→ REQUIRED ACTION
Only one span of the listing below is wanted: the lines from the one with "- 2: op CONFORMAL_DEP" through the one with "- 6: op CONFORMAL_DEP", reproduced exactly, both ends kept.

START GIVEN INFORMATION

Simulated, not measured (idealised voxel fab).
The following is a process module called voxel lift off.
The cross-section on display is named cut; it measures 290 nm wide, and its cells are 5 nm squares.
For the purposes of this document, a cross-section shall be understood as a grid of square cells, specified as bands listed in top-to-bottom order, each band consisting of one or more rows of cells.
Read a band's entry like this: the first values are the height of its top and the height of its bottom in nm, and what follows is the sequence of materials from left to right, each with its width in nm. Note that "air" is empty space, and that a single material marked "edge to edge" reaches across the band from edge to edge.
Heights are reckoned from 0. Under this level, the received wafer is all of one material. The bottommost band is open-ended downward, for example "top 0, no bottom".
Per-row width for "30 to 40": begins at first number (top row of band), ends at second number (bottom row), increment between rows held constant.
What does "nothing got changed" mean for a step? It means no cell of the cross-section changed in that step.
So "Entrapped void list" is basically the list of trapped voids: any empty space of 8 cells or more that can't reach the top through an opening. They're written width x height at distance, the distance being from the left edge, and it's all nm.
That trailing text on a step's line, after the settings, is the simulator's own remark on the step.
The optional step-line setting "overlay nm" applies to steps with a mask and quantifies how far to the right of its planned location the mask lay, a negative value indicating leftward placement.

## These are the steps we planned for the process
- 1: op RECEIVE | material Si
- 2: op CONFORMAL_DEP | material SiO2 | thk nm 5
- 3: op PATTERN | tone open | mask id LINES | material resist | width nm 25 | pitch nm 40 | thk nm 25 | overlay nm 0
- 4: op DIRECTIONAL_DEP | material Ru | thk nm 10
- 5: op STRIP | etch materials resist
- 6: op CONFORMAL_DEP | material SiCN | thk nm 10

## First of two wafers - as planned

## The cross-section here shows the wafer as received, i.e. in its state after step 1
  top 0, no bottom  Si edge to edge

END GIVEN INFORMATION

→ WRITTEN ANSWER
- 2: op CONFORMAL_DEP | material SiO2 | thk nm 5
- 3: op PATTERN | tone open | mask id LINES | material resist | width nm 25 | pitch nm 40 | thk nm 25 | overlay nm 0
- 4: op DIRECTIONAL_DEP | material Ru | thk nm 10
- 5: op STRIP | etch materials resist
- 6: op CONFORMAL_DEP | material SiCN | thk nm 10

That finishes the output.